▶ **Dataset entries**:
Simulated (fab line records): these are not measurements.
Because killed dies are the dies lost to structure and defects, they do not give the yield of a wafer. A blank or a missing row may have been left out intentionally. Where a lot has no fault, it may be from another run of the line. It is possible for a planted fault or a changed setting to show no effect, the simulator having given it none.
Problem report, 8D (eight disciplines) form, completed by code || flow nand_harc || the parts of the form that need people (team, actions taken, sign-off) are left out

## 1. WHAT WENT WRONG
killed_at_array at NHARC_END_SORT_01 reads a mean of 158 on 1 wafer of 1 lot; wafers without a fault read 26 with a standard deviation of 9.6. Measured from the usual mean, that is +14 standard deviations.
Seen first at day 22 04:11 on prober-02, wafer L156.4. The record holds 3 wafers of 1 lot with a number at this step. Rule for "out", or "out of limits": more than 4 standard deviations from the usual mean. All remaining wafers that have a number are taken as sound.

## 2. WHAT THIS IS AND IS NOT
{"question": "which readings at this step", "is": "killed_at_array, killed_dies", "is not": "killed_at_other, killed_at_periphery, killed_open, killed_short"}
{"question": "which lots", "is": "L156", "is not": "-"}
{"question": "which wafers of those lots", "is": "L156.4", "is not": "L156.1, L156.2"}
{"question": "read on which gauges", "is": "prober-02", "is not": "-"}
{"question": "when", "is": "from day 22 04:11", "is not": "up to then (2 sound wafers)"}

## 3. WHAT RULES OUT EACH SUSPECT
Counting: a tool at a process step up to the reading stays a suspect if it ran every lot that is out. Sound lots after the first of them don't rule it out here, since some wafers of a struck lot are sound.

▶ **Action item**: Transcribe all of the material above with complete accuracy.

▶ **Written answer**:
Simulated (fab line records): these are not measurements.
Because killed dies are the dies lost to structure and defects, they do not give the yield of a wafer. A blank or a missing row may have been left out intentionally. Where a lot has no fault, it may be from another run of the line. It is possible for a planted fault or a changed setting to show no effect, the simulator having given it none.
Problem report, 8D (eight disciplines) form, completed by code || flow nand_harc || the parts of the form that need people (team, actions taken, sign-off) are left out

## 1. WHAT WENT WRONG
killed_at_array at NHARC_END_SORT_01 reads a mean of 158 on 1 wafer of 1 lot; wafers without a fault read 26 with a standard deviation of 9.6. Measured from the usual mean, that is +14 standard deviations.
Seen first at day 22 04:11 on prober-02, wafer L156.4. The record holds 3 wafers of 1 lot with a number at this step. Rule for "out", or "out of limits": more than 4 standard deviations from the usual mean. All remaining wafers that have a number are taken as sound.

## 2. WHAT THIS IS AND IS NOT
{"question": "which readings at this step", "is": "killed_at_array, killed_dies", "is not": "killed_at_other, killed_at_periphery, killed_open, killed_short"}
{"question": "which lots", "is": "L156", "is not": "-"}
{"question": "which wafers of those lots", "is": "L156.4", "is not": "L156.1, L156.2"}
{"question": "read on which gauges", "is": "prober-02", "is not": "-"}
{"question": "when", "is": "from day 22 04:11", "is not": "up to then (2 sound wafers)"}

## 3. WHAT RULES OUT EACH SUSPECT
Counting: a tool at a process step up to the reading stays a suspect if it ran every lot that is out. Sound lots after the first of them don't rule it out here, since some wafers of a struck lot are sound.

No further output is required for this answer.